Extracted data Start Marker

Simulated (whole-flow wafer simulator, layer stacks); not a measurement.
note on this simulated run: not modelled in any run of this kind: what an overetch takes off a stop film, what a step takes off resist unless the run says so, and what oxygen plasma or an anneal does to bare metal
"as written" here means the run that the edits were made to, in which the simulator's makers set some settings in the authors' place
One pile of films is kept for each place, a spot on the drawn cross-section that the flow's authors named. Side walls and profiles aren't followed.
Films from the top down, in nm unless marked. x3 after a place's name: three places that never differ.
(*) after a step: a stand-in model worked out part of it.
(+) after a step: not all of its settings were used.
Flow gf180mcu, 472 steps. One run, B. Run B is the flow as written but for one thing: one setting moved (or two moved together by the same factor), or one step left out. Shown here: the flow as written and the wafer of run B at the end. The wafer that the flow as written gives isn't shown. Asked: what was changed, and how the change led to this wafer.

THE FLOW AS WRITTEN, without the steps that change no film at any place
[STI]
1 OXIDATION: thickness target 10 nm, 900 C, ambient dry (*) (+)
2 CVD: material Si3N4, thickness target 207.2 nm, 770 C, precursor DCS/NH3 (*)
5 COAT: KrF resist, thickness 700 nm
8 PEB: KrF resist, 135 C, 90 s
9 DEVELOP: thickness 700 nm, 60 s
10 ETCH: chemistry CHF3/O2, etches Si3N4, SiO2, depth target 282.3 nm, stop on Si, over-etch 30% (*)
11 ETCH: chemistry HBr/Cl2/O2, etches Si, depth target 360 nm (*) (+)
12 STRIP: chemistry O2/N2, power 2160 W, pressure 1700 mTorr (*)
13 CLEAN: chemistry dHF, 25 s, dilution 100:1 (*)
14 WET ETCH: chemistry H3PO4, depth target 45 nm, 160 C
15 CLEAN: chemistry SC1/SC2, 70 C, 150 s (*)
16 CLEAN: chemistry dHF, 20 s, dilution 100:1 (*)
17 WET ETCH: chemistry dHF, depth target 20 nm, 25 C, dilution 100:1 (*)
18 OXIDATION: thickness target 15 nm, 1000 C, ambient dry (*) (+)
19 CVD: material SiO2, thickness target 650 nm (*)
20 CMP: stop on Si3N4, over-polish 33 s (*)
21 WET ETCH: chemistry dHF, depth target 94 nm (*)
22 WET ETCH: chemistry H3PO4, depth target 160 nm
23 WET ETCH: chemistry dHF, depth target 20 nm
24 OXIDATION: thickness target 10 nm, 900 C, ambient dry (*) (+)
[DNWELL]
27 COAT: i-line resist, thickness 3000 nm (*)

Extracted data End Marker

Task item |
Copy range, inclusive: the line holding "15 CLEAN: chemistry SC1/SC2, 70 C, 150 s (*)" to the line holding "24 OXIDATION: thickness". Reproduce exactly those lines of the records above and no others.

Your response |
15 CLEAN: chemistry SC1/SC2, 70 C, 150 s (*)
16 CLEAN: chemistry dHF, 20 s, dilution 100:1 (*)
17 WET ETCH: chemistry dHF, depth target 20 nm, 25 C, dilution 100:1 (*)
18 OXIDATION: thickness target 15 nm, 1000 C, ambient dry (*) (+)
19 CVD: material SiO2, thickness target 650 nm (*)
20 CMP: stop on Si3N4, over-polish 33 s (*)
21 WET ETCH: chemistry dHF, depth target 94 nm (*)
22 WET ETCH: chemistry H3PO4, depth target 160 nm
23 WET ETCH: chemistry dHF, depth target 20 nm
24 OXIDATION: thickness target 10 nm, 900 C, ambient dry (*) (+)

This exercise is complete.